[Requirement]
Your task is to output the data exactly as it stands.

+ + + +
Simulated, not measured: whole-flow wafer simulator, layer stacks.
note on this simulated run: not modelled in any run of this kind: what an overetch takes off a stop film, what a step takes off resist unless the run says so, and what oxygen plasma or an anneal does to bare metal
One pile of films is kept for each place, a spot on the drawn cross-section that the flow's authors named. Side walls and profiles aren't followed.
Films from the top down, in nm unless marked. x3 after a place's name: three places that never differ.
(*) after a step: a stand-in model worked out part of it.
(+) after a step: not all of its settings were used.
+ + + +

[Task answer]
Simulated, not measured: whole-flow wafer simulator, layer stacks.
note on this simulated run: not modelled in any run of this kind: what an overetch takes off a stop film, what a step takes off resist unless the run says so, and what oxygen plasma or an anneal does to bare metal
One pile of films is kept for each place, a spot on the drawn cross-section that the flow's authors named. Side walls and profiles aren't followed.
Films from the top down, in nm unless marked. x3 after a place's name: three places that never differ.
(*) after a step: a stand-in model worked out part of it.
(+) after a step: not all of its settings were used.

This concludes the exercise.